※ ※ ※

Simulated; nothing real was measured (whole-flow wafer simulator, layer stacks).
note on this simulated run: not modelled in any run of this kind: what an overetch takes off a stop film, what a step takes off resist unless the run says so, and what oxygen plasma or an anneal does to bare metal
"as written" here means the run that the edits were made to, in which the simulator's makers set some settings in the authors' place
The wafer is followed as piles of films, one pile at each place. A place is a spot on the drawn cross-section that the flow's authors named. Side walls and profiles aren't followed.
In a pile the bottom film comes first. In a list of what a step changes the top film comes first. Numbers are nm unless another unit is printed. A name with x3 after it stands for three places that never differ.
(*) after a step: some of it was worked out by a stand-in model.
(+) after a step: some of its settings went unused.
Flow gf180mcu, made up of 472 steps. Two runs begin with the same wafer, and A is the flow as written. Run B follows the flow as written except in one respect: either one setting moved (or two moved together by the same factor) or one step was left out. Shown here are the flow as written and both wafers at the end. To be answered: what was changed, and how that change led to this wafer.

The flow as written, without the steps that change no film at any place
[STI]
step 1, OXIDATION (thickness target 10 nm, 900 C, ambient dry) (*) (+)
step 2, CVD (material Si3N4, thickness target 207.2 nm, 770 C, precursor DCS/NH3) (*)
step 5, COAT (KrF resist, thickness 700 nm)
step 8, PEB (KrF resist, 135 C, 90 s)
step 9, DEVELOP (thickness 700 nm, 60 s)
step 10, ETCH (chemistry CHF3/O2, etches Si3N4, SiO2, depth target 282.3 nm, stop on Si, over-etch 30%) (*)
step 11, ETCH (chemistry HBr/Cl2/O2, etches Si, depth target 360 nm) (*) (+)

※ ※ ※

*TASK ITEM:*
Write out all of the records exactly as they stand above.

*TASK RESPONSE:*
Simulated; nothing real was measured (whole-flow wafer simulator, layer stacks).
note on this simulated run: not modelled in any run of this kind: what an overetch takes off a stop film, what a step takes off resist unless the run says so, and what oxygen plasma or an anneal does to bare metal
"as written" here means the run that the edits were made to, in which the simulator's makers set some settings in the authors' place
The wafer is followed as piles of films, one pile at each place. A place is a spot on the drawn cross-section that the flow's authors named. Side walls and profiles aren't followed.
In a pile the bottom film comes first. In a list of what a step changes the top film comes first. Numbers are nm unless another unit is printed. A name with x3 after it stands for three places that never differ.
(*) after a step: some of it was worked out by a stand-in model.
(+) after a step: some of its settings went unused.
Flow gf180mcu, made up of 472 steps. Two runs begin with the same wafer, and A is the flow as written. Run B follows the flow as written except in one respect: either one setting moved (or two moved together by the same factor) or one step was left out. Shown here are the flow as written and both wafers at the end. To be answered: what was changed, and how that change led to this wafer.

The flow as written, without the steps that change no film at any place
[STI]
step 1, OXIDATION (thickness target 10 nm, 900 C, ambient dry) (*) (+)
step 2, CVD (material Si3N4, thickness target 207.2 nm, 770 C, precursor DCS/NH3) (*)
step 5, COAT (KrF resist, thickness 700 nm)
step 8, PEB (KrF resist, 135 C, 90 s)
step 9, DEVELOP (thickness 700 nm, 60 s)
step 10, ETCH (chemistry CHF3/O2, etches Si3N4, SiO2, depth target 282.3 nm, stop on Si, over-etch 30%) (*)
step 11, ETCH (chemistry HBr/Cl2/O2, etches Si, depth target 360 nm) (*) (+)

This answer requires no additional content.